REQUIREMENT:
Copy the records below without altering a single word.

EXCERPTED RECORDS:
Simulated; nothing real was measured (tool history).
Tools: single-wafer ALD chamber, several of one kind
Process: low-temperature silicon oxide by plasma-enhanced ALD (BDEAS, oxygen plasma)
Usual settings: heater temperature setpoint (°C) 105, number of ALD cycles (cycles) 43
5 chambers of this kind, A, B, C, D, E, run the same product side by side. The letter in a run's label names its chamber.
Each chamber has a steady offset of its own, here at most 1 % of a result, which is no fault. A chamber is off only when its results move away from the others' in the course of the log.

ANSWER AREA:
Simulated; nothing real was measured (tool history).
Tools: single-wafer ALD chamber, several of one kind
Process: low-temperature silicon oxide by plasma-enhanced ALD (BDEAS, oxygen plasma)
Usual settings: heater temperature setpoint (°C) 105, number of ALD cycles (cycles) 43
5 chambers of this kind, A, B, C, D, E, run the same product side by side. The letter in a run's label names its chamber.
Each chamber has a steady offset of its own, here at most 1 % of a result, which is no fault. A chamber is off only when its results move away from the others' in the course of the log.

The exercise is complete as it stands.